■ TASK ITEM ■
Retype the listing exactly, so that the copy matches it line for line.

++++ RECORDS SHOWN
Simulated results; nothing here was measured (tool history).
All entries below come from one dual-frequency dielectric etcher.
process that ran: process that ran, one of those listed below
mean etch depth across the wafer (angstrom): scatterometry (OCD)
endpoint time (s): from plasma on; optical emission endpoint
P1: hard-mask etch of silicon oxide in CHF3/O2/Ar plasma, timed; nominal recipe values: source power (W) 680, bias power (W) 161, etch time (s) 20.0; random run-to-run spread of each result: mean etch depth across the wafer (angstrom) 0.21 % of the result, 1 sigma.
++++++++

■ WRITTEN SOLUTION ■
Simulated results; nothing here was measured (tool history).
All entries below come from one dual-frequency dielectric etcher.
process that ran: process that ran, one of those listed below
mean etch depth across the wafer (angstrom): scatterometry (OCD)
endpoint time (s): from plasma on; optical emission endpoint
P1: hard-mask etch of silicon oxide in CHF3/O2/Ar plasma, timed; nominal recipe values: source power (W) 680, bias power (W) 161, etch time (s) 20.0; random run-to-run spread of each result: mean etch depth across the wafer (angstrom) 0.21 % of the result, 1 sigma.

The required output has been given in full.